○ ○ ○ ○ ○

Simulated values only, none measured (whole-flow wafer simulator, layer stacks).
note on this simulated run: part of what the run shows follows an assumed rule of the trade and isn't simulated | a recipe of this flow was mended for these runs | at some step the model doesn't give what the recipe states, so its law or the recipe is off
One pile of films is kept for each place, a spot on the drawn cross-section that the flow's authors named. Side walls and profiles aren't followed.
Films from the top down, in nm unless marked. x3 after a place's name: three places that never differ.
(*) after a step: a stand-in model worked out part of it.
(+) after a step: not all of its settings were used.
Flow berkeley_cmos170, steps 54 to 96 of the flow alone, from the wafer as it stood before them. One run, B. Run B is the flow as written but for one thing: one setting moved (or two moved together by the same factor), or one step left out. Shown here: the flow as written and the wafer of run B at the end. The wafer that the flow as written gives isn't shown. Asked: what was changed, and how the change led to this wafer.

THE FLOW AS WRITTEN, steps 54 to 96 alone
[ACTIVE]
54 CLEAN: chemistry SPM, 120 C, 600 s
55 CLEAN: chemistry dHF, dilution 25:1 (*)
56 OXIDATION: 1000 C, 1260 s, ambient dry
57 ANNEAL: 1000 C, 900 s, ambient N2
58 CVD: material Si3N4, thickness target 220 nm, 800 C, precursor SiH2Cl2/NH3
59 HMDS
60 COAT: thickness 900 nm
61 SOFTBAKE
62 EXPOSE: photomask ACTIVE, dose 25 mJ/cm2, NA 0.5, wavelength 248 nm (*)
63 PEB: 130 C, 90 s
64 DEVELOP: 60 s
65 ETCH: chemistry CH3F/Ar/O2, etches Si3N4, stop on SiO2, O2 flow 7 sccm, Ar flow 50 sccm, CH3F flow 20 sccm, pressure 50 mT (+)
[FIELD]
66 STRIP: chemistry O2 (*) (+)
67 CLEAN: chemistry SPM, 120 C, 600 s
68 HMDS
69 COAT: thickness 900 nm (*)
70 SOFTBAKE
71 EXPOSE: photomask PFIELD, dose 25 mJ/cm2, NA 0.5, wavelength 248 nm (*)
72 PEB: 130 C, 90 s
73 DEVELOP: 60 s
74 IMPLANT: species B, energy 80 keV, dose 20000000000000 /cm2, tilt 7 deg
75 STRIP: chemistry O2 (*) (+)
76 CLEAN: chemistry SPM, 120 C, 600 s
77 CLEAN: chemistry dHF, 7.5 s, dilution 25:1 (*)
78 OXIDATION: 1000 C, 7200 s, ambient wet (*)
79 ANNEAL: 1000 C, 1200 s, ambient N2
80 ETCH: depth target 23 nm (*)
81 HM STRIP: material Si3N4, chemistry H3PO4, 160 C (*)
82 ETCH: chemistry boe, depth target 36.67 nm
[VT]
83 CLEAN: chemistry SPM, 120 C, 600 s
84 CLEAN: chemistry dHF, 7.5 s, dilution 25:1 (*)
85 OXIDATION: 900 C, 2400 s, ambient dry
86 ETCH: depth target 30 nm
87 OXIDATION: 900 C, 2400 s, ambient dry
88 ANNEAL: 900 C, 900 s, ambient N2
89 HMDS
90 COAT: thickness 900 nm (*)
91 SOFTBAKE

○ ○ ○ ○ ○

▶ **Action item**: From the entries above, print the lines beginning at the one with "54 CLEAN: chemistry SPM, 120 C, 600 s" and stopping after the one with "64 DEVELOP: 60 s", exactly as written and with nothing else.

▶ **Task output**:
54 CLEAN: chemistry SPM, 120 C, 600 s
55 CLEAN: chemistry dHF, dilution 25:1 (*)
56 OXIDATION: 1000 C, 1260 s, ambient dry
57 ANNEAL: 1000 C, 900 s, ambient N2
58 CVD: material Si3N4, thickness target 220 nm, 800 C, precursor SiH2Cl2/NH3
59 HMDS
60 COAT: thickness 900 nm
61 SOFTBAKE
62 EXPOSE: photomask ACTIVE, dose 25 mJ/cm2, NA 0.5, wavelength 248 nm (*)
63 PEB: 130 C, 90 s
64 DEVELOP: 60 s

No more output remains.